Exercise. Your task is to repeat exactly the lines below between the line holding "D,2.938,255,0.98,0.91,0.85,0.65,69,?,?,?" and the line holding "C: in spec on every target", inclusive, and only those.

Supplied material.
· · · ·

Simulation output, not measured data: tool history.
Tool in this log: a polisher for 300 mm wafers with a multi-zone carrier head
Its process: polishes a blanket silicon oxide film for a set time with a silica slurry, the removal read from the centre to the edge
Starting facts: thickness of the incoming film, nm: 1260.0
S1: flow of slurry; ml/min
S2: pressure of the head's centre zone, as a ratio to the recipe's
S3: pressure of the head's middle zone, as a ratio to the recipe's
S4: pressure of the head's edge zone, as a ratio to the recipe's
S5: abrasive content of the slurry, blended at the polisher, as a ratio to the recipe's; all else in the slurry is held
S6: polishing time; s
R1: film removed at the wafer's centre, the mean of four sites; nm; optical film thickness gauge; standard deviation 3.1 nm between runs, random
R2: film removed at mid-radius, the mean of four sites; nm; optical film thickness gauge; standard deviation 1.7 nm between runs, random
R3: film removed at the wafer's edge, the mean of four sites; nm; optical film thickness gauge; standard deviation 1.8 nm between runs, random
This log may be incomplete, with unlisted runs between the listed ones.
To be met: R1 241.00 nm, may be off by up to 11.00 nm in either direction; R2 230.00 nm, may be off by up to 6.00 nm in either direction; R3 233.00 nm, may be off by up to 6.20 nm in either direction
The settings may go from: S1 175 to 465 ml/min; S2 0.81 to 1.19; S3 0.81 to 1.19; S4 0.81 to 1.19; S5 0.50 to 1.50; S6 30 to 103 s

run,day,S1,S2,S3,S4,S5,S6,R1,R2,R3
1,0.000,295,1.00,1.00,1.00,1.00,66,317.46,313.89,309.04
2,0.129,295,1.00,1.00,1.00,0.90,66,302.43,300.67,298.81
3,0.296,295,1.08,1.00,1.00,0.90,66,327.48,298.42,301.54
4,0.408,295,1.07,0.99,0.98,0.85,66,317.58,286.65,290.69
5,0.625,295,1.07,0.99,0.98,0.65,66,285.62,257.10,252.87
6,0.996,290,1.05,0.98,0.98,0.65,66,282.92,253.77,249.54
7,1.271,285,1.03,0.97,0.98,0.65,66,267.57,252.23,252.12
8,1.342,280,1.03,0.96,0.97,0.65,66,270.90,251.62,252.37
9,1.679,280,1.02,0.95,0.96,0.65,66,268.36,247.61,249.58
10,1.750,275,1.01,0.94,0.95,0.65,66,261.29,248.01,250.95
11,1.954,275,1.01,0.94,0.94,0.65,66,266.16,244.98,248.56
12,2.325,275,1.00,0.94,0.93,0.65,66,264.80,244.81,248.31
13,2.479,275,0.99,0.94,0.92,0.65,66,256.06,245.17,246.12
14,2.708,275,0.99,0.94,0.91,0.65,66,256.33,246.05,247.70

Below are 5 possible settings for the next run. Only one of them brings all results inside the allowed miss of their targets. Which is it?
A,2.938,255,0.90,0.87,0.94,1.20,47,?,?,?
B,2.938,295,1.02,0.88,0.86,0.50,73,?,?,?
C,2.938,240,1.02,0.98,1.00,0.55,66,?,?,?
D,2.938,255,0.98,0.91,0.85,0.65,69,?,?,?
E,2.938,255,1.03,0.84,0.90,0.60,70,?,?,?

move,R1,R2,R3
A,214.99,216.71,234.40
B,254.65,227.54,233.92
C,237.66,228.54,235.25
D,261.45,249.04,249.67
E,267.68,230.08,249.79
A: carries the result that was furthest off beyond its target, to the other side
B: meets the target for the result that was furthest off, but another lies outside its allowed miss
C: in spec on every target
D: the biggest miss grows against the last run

· · · ·

Response box.
D,2.938,255,0.98,0.91,0.85,0.65,69,?,?,?
E,2.938,255,1.03,0.84,0.90,0.60,70,?,?,?

move,R1,R2,R3
A,214.99,216.71,234.40
B,254.65,227.54,233.92
C,237.66,228.54,235.25
D,261.45,249.04,249.67
E,267.68,230.08,249.79
A: carries the result that was furthest off beyond its target, to the other side
B: meets the target for the result that was furthest off, but another lies outside its allowed miss
C: in spec on every target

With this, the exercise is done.